:::::
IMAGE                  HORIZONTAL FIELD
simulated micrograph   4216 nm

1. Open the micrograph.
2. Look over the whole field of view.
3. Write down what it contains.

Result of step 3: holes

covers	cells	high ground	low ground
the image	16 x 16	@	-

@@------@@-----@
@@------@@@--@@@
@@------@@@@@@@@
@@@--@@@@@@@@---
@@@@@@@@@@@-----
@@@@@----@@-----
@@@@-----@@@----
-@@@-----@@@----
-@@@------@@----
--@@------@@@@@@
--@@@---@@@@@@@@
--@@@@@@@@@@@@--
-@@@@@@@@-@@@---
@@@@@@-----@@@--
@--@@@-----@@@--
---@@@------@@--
:::::

Print the entire listing above once more, with nothing changed.

- **Solution**:
IMAGE                  HORIZONTAL FIELD
simulated micrograph   4216 nm

1. Open the micrograph.
2. Look over the whole field of view.
3. Write down what it contains.

Result of step 3: holes

covers	cells	high ground	low ground
the image	16 x 16	@	-

@@------@@-----@
@@------@@@--@@@
@@------@@@@@@@@
@@@--@@@@@@@@---
@@@@@@@@@@@-----
@@@@@----@@-----
@@@@-----@@@----
-@@@-----@@@----
-@@@------@@----
--@@------@@@@@@
--@@@---@@@@@@@@
--@@@@@@@@@@@@--
-@@@@@@@@-@@@---
@@@@@@-----@@@--
@--@@@-----@@@--
---@@@------@@--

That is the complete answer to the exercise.